*WORK ITEM*. Given the listing below, write out exactly the lines starting with the line that has "Because killed dies" and going on through the line that has "Chamber matching |", both kept.

---------- DATASET ----------

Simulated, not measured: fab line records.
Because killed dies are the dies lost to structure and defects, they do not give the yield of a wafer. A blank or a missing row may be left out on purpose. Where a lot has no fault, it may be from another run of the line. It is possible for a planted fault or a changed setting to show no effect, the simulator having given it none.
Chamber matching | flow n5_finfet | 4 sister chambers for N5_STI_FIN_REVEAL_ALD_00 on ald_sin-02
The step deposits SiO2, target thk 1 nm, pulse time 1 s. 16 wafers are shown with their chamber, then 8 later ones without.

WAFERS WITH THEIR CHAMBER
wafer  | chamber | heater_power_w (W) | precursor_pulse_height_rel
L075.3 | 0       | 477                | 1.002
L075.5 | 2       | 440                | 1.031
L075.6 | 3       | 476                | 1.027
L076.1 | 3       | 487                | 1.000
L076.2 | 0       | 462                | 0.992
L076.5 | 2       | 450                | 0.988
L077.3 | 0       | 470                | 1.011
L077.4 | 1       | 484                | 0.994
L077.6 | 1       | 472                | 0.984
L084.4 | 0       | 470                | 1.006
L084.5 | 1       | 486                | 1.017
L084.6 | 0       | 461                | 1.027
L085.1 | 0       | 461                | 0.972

----------

*WORKED SOLUTION*.
Because killed dies are the dies lost to structure and defects, they do not give the yield of a wafer. A blank or a missing row may be left out on purpose. Where a lot has no fault, it may be from another run of the line. It is possible for a planted fault or a changed setting to show no effect, the simulator having given it none.
Chamber matching | flow n5_finfet | 4 sister chambers for N5_STI_FIN_REVEAL_ALD_00 on ald_sin-02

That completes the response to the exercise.